** Listed entries **
---*---

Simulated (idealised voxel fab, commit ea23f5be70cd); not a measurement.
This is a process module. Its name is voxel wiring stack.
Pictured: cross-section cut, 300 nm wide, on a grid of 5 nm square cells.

---*---

Pull out each record as written and restate it exactly.

** Answer space **
Simulated (idealised voxel fab, commit ea23f5be70cd); not a measurement.
This is a process module. Its name is voxel wiring stack.
Pictured: cross-section cut, 300 nm wide, on a grid of 5 nm square cells.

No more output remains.